● STORED DATA
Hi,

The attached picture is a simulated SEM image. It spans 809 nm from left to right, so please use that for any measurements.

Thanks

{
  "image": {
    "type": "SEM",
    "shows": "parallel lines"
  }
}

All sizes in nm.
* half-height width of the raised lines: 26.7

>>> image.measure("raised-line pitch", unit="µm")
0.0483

● WORK INSTRUCTION
Could you transcribe the entries above word for word, from the line with "The attached picture" down to the line with "raised lines: 26.7", keeping both?

● EXERCISE RESULT
The attached picture is a simulated SEM image. It spans 809 nm from left to right, so please use that for any measurements.

Thanks

{
  "image": {
    "type": "SEM",
    "shows": "parallel lines"
  }
}

All sizes in nm.
* half-height width of the raised lines: 26.7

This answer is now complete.